● Brief
Nothing may be added, dropped, or altered; restate the listing word for word.

● Dataset
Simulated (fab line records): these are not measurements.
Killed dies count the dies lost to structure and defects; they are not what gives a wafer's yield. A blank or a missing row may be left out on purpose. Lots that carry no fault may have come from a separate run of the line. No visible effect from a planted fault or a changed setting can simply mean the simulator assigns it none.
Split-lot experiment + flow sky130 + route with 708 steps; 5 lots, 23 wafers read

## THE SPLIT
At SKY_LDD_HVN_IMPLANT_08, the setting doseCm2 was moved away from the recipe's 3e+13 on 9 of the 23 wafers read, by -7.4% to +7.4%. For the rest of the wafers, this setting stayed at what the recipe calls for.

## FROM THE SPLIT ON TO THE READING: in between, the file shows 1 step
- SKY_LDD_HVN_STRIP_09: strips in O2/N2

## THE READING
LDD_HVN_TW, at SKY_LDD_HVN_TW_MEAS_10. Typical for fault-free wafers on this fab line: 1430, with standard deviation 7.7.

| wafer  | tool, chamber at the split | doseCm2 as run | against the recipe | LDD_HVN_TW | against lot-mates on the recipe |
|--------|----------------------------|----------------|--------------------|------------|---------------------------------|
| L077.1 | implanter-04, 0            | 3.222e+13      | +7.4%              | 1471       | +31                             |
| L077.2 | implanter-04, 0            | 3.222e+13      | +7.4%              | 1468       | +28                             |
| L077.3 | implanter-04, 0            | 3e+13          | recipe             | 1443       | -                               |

● Task result
Simulated (fab line records): these are not measurements.
Killed dies count the dies lost to structure and defects; they are not what gives a wafer's yield. A blank or a missing row may be left out on purpose. Lots that carry no fault may have come from a separate run of the line. No visible effect from a planted fault or a changed setting can simply mean the simulator assigns it none.
Split-lot experiment + flow sky130 + route with 708 steps; 5 lots, 23 wafers read

## THE SPLIT
At SKY_LDD_HVN_IMPLANT_08, the setting doseCm2 was moved away from the recipe's 3e+13 on 9 of the 23 wafers read, by -7.4% to +7.4%. For the rest of the wafers, this setting stayed at what the recipe calls for.

## FROM THE SPLIT ON TO THE READING: in between, the file shows 1 step
- SKY_LDD_HVN_STRIP_09: strips in O2/N2

## THE READING
LDD_HVN_TW, at SKY_LDD_HVN_TW_MEAS_10. Typical for fault-free wafers on this fab line: 1430, with standard deviation 7.7.

| wafer  | tool, chamber at the split | doseCm2 as run | against the recipe | LDD_HVN_TW | against lot-mates on the recipe |
|--------|----------------------------|----------------|--------------------|------------|---------------------------------|
| L077.1 | implanter-04, 0            | 3.222e+13      | +7.4%              | 1471       | +31                             |
| L077.2 | implanter-04, 0            | 3.222e+13      | +7.4%              | 1468       | +28                             |
| L077.3 | implanter-04, 0            | 3e+13          | recipe             | 1443       | -                               |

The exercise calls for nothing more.